-------- DATASET RECORDS --------
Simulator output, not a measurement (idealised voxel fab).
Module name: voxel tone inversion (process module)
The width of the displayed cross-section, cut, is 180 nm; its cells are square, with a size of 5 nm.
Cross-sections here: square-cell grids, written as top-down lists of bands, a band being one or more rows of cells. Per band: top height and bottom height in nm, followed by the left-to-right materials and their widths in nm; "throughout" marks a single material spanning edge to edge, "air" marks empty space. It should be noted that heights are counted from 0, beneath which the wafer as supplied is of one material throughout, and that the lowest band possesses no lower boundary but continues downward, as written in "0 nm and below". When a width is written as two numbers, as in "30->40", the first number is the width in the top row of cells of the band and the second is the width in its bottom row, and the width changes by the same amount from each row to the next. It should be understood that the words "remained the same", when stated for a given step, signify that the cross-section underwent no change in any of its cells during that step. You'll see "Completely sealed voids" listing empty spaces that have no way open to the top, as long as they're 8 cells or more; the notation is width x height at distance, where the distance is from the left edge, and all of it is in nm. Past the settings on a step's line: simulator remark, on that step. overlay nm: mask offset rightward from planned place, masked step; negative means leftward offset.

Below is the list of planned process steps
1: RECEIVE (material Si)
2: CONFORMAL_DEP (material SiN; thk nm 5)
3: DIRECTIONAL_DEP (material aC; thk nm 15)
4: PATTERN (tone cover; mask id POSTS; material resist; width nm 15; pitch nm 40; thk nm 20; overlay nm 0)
--------

> _WORK TASK_
From the first line to the last, copy the records exactly as they appear above.

> _EXERCISE SOLUTION_
Simulator output, not a measurement (idealised voxel fab).
Module name: voxel tone inversion (process module)
The width of the displayed cross-section, cut, is 180 nm; its cells are square, with a size of 5 nm.
Cross-sections here: square-cell grids, written as top-down lists of bands, a band being one or more rows of cells. Per band: top height and bottom height in nm, followed by the left-to-right materials and their widths in nm; "throughout" marks a single material spanning edge to edge, "air" marks empty space. It should be noted that heights are counted from 0, beneath which the wafer as supplied is of one material throughout, and that the lowest band possesses no lower boundary but continues downward, as written in "0 nm and below". When a width is written as two numbers, as in "30->40", the first number is the width in the top row of cells of the band and the second is the width in its bottom row, and the width changes by the same amount from each row to the next. It should be understood that the words "remained the same", when stated for a given step, signify that the cross-section underwent no change in any of its cells during that step. You'll see "Completely sealed voids" listing empty spaces that have no way open to the top, as long as they're 8 cells or more; the notation is width x height at distance, where the distance is from the left edge, and all of it is in nm. Past the settings on a step's line: simulator remark, on that step. overlay nm: mask offset rightward from planned place, masked step; negative means leftward offset.

Below is the list of planned process steps
1: RECEIVE (material Si)
2: CONFORMAL_DEP (material SiN; thk nm 5)
3: DIRECTIONAL_DEP (material aC; thk nm 15)
4: PATTERN (tone cover; mask id POSTS; material resist; width nm 15; pitch nm 40; thk nm 20; overlay nm 0)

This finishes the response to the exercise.